··· Excerpted data ···

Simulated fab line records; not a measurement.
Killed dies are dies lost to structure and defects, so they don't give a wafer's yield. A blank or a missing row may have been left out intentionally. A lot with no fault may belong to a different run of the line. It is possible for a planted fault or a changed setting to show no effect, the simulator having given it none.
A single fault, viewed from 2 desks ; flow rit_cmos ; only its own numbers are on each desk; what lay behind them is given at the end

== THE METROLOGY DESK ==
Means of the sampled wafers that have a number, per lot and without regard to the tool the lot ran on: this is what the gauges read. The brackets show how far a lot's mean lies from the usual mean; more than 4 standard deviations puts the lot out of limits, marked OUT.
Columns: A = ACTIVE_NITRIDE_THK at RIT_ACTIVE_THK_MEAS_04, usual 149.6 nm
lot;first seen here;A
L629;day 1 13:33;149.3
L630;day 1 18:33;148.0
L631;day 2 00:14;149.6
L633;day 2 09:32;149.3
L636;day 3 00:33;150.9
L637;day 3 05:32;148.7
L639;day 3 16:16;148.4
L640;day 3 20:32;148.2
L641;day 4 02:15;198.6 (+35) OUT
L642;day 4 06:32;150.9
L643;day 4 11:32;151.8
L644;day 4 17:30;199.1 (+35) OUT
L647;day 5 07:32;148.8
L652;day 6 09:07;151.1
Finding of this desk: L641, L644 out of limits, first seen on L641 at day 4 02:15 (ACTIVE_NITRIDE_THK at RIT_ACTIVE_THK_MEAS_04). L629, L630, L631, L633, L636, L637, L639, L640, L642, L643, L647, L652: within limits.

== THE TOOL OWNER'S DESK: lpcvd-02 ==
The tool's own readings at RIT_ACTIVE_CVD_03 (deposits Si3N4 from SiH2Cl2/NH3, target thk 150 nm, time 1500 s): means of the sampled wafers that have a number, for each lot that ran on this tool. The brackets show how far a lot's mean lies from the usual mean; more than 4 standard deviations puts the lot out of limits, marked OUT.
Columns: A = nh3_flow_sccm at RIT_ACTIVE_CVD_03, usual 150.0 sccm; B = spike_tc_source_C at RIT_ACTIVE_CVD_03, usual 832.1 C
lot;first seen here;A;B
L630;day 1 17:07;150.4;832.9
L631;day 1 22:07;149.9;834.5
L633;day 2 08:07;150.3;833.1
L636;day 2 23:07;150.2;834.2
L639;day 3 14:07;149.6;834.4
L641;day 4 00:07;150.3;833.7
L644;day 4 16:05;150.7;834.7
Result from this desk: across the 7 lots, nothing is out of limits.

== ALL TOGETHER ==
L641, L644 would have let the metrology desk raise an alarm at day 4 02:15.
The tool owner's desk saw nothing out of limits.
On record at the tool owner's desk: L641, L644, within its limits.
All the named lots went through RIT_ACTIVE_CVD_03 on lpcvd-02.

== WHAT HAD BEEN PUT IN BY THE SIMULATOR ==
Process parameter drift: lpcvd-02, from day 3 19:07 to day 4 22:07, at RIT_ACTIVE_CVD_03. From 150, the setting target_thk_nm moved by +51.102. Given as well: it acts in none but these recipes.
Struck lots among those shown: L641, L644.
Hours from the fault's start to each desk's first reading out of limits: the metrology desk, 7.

···

• _Assigned task_
Set down, exactly as written, each line of the data from its opening line through the one containing "L652;day 6 09:07;151.1". Output nothing more.

• _Answer area_
Simulated fab line records; not a measurement.
Killed dies are dies lost to structure and defects, so they don't give a wafer's yield. A blank or a missing row may have been left out intentionally. A lot with no fault may belong to a different run of the line. It is possible for a planted fault or a changed setting to show no effect, the simulator having given it none.
A single fault, viewed from 2 desks ; flow rit_cmos ; only its own numbers are on each desk; what lay behind them is given at the end

== THE METROLOGY DESK ==
Means of the sampled wafers that have a number, per lot and without regard to the tool the lot ran on: this is what the gauges read. The brackets show how far a lot's mean lies from the usual mean; more than 4 standard deviations puts the lot out of limits, marked OUT.
Columns: A = ACTIVE_NITRIDE_THK at RIT_ACTIVE_THK_MEAS_04, usual 149.6 nm
lot;first seen here;A
L629;day 1 13:33;149.3
L630;day 1 18:33;148.0
L631;day 2 00:14;149.6
L633;day 2 09:32;149.3
L636;day 3 00:33;150.9
L637;day 3 05:32;148.7
L639;day 3 16:16;148.4
L640;day 3 20:32;148.2
L641;day 4 02:15;198.6 (+35) OUT
L642;day 4 06:32;150.9
L643;day 4 11:32;151.8
L644;day 4 17:30;199.1 (+35) OUT
L647;day 5 07:32;148.8
L652;day 6 09:07;151.1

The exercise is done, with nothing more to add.